* _Exercise_
What you return should match the data exactly, from the first line to the last.

━━━━
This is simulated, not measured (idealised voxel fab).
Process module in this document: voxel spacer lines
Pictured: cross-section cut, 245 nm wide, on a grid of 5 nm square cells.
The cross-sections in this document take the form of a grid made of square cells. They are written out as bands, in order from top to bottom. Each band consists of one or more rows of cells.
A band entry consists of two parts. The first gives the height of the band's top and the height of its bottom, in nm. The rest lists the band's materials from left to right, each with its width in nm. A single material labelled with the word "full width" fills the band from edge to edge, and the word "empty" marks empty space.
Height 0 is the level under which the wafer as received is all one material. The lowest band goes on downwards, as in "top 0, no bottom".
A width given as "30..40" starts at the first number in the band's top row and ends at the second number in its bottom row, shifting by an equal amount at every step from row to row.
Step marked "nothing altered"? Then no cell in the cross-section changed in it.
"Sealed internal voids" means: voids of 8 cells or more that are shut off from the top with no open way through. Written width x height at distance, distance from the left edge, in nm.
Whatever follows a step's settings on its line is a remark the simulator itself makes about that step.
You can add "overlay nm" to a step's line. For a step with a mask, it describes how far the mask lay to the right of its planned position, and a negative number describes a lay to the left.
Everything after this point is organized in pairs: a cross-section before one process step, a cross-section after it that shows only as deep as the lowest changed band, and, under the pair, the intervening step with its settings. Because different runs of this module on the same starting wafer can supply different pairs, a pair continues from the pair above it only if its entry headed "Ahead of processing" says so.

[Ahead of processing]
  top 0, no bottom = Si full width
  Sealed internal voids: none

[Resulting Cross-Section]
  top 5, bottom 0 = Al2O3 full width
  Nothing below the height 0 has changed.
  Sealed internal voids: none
━━━━

* _Answer section_
This is simulated, not measured (idealised voxel fab).
Process module in this document: voxel spacer lines
Pictured: cross-section cut, 245 nm wide, on a grid of 5 nm square cells.
The cross-sections in this document take the form of a grid made of square cells. They are written out as bands, in order from top to bottom. Each band consists of one or more rows of cells.
A band entry consists of two parts. The first gives the height of the band's top and the height of its bottom, in nm. The rest lists the band's materials from left to right, each with its width in nm. A single material labelled with the word "full width" fills the band from edge to edge, and the word "empty" marks empty space.
Height 0 is the level under which the wafer as received is all one material. The lowest band goes on downwards, as in "top 0, no bottom".
A width given as "30..40" starts at the first number in the band's top row and ends at the second number in its bottom row, shifting by an equal amount at every step from row to row.
Step marked "nothing altered"? Then no cell in the cross-section changed in it.
"Sealed internal voids" means: voids of 8 cells or more that are shut off from the top with no open way through. Written width x height at distance, distance from the left edge, in nm.
Whatever follows a step's settings on its line is a remark the simulator itself makes about that step.
You can add "overlay nm" to a step's line. For a step with a mask, it describes how far the mask lay to the right of its planned position, and a negative number describes a lay to the left.
Everything after this point is organized in pairs: a cross-section before one process step, a cross-section after it that shows only as deep as the lowest changed band, and, under the pair, the intervening step with its settings. Because different runs of this module on the same starting wafer can supply different pairs, a pair continues from the pair above it only if its entry headed "Ahead of processing" says so.

[Ahead of processing]
  top 0, no bottom = Si full width
  Sealed internal voids: none

[Resulting Cross-Section]
  top 5, bottom 0 = Al2O3 full width
  Nothing below the height 0 has changed.
  Sealed internal voids: none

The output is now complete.